▸ **PROVIDED MATERIAL**
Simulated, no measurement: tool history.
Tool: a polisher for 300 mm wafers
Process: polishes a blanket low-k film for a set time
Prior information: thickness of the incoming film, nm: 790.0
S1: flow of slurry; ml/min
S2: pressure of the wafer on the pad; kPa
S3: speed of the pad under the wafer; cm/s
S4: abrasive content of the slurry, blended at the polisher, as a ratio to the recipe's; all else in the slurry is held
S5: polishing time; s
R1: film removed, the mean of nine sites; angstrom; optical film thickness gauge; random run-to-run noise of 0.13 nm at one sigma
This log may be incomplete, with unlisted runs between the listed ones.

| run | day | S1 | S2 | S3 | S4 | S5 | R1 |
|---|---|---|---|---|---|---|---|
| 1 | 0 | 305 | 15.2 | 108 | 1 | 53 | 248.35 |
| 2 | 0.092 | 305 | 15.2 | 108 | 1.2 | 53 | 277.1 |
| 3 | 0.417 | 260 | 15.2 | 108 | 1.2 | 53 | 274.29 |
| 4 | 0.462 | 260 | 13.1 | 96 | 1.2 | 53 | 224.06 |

▸ **WORK INSTRUCTION**
Stop after the line containing "53 | 274.29 |": print exactly the lines from the start of the entries above up to it, that line included.

▸ **YOUR SOLUTION**
Simulated, no measurement: tool history.
Tool: a polisher for 300 mm wafers
Process: polishes a blanket low-k film for a set time
Prior information: thickness of the incoming film, nm: 790.0
S1: flow of slurry; ml/min
S2: pressure of the wafer on the pad; kPa
S3: speed of the pad under the wafer; cm/s
S4: abrasive content of the slurry, blended at the polisher, as a ratio to the recipe's; all else in the slurry is held
S5: polishing time; s
R1: film removed, the mean of nine sites; angstrom; optical film thickness gauge; random run-to-run noise of 0.13 nm at one sigma
This log may be incomplete, with unlisted runs between the listed ones.

| run | day | S1 | S2 | S3 | S4 | S5 | R1 |
|---|---|---|---|---|---|---|---|
| 1 | 0 | 305 | 15.2 | 108 | 1 | 53 | 248.35 |
| 2 | 0.092 | 305 | 15.2 | 108 | 1.2 | 53 | 277.1 |
| 3 | 0.417 | 260 | 15.2 | 108 | 1.2 | 53 | 274.29 |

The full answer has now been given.